# Data extracts:
┌────────

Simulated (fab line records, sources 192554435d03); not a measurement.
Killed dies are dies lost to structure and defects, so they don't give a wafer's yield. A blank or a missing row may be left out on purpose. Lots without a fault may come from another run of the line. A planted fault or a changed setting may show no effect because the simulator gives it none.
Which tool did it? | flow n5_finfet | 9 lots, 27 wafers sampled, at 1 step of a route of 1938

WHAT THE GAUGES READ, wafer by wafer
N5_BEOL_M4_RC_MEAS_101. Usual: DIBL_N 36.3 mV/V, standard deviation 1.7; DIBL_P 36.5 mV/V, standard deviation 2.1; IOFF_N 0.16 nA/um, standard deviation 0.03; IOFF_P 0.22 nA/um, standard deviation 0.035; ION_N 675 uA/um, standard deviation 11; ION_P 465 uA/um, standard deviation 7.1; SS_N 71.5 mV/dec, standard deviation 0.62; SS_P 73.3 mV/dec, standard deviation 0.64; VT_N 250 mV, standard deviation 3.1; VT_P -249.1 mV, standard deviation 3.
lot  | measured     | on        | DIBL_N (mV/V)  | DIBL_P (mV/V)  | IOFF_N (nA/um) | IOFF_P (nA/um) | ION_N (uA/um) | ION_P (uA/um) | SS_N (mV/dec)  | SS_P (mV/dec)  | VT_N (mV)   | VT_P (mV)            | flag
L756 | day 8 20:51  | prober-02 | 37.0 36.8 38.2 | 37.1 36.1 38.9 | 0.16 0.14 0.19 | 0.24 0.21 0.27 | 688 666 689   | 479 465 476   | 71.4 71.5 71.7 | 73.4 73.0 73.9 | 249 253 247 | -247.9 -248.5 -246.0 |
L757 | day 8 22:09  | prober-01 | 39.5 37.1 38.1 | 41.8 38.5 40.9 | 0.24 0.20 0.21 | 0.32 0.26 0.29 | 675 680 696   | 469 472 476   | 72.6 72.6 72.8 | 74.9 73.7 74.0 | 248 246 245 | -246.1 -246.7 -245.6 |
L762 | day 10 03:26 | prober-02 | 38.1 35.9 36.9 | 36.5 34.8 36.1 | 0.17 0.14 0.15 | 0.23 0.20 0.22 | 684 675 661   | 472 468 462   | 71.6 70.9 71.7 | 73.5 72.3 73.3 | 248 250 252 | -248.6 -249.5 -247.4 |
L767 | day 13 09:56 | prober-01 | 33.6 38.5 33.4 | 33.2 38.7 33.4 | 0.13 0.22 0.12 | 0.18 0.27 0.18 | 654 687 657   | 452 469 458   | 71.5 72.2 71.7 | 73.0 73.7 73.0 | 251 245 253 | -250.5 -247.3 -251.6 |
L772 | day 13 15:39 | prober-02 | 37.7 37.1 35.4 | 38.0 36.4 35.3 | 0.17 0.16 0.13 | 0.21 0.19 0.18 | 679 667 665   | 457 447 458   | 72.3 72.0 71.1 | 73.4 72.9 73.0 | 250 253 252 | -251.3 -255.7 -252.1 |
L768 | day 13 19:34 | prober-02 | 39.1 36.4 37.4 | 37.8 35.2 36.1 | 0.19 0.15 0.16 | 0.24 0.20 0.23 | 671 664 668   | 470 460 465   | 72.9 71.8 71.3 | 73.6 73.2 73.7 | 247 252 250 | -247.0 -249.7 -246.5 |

└────────

# Assigned task:
Every line above from the line with "L756 | day 8" to the line with "L767 | day 13" is wanted, ends included; write them out exactly and add no other line.

# Answer section:
L756 | day 8 20:51  | prober-02 | 37.0 36.8 38.2 | 37.1 36.1 38.9 | 0.16 0.14 0.19 | 0.24 0.21 0.27 | 688 666 689   | 479 465 476   | 71.4 71.5 71.7 | 73.4 73.0 73.9 | 249 253 247 | -247.9 -248.5 -246.0 |
L757 | day 8 22:09  | prober-01 | 39.5 37.1 38.1 | 41.8 38.5 40.9 | 0.24 0.20 0.21 | 0.32 0.26 0.29 | 675 680 696   | 469 472 476   | 72.6 72.6 72.8 | 74.9 73.7 74.0 | 248 246 245 | -246.1 -246.7 -245.6 |
L762 | day 10 03:26 | prober-02 | 38.1 35.9 36.9 | 36.5 34.8 36.1 | 0.17 0.14 0.15 | 0.23 0.20 0.22 | 684 675 661   | 472 468 462   | 71.6 70.9 71.7 | 73.5 72.3 73.3 | 248 250 252 | -248.6 -249.5 -247.4 |
L767 | day 13 09:56 | prober-01 | 33.6 38.5 33.4 | 33.2 38.7 33.4 | 0.13 0.22 0.12 | 0.18 0.27 0.18 | 654 687 657   | 452 469 458   | 71.5 72.2 71.7 | 73.0 73.7 73.0 | 251 245 253 | -250.5 -247.3 -251.6 |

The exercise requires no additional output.